_ASSIGNMENT_:
In the data below, one line contains "17 op DIRECTIONAL_DEP" and a later one contains "21 op DIRECTIONAL_ETCH". Print both, with every line between them, exactly and alone.

_DATA SHOWN_:
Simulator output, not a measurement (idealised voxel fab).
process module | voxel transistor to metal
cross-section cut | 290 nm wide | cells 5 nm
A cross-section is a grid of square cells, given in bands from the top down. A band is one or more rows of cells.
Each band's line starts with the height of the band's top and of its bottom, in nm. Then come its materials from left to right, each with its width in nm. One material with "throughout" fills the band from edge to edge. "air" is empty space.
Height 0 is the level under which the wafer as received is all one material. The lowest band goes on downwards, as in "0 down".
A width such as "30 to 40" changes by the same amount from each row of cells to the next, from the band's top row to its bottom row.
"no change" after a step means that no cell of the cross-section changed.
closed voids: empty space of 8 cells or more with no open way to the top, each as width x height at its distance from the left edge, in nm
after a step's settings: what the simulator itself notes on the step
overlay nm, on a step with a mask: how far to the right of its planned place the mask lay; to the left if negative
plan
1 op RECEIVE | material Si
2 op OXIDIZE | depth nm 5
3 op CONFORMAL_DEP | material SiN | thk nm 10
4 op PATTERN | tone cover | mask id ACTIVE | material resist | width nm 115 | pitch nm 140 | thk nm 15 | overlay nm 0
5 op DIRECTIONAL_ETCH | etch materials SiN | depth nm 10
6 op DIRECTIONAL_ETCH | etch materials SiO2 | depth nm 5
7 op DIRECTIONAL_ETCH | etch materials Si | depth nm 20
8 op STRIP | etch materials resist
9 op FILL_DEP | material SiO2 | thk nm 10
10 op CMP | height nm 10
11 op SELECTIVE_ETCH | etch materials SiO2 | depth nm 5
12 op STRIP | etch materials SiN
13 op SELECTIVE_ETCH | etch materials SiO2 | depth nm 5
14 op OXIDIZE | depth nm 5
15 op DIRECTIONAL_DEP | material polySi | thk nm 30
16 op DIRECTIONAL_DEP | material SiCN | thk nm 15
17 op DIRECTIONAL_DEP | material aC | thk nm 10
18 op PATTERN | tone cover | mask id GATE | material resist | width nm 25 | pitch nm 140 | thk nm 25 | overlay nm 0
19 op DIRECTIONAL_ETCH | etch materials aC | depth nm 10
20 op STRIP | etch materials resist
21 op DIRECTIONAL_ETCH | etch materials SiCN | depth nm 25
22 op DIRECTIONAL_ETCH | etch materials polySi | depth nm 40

_WRITTEN ANSWER_:
17 op DIRECTIONAL_DEP | material aC | thk nm 10
18 op PATTERN | tone cover | mask id GATE | material resist | width nm 25 | pitch nm 140 | thk nm 25 | overlay nm 0
19 op DIRECTIONAL_ETCH | etch materials aC | depth nm 10
20 op STRIP | etch materials resist
21 op DIRECTIONAL_ETCH | etch materials SiCN | depth nm 25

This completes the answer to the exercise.